Assigned task: Below are the records; copy exactly the stretch from the line containing "Best wishes" through the line containing "Supervisor: I need", both ends included, and nothing else.

Excerpted records:
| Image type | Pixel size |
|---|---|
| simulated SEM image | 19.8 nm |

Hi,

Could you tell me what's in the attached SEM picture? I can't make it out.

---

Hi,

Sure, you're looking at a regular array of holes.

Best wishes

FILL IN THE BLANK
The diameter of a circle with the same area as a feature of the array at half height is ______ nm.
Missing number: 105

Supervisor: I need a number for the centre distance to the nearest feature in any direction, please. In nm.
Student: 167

Worked solution:
Best wishes

FILL IN THE BLANK
The diameter of a circle with the same area as a feature of the array at half height is ______ nm.
Missing number: 105

Supervisor: I need a number for the centre distance to the nearest feature in any direction, please. In nm.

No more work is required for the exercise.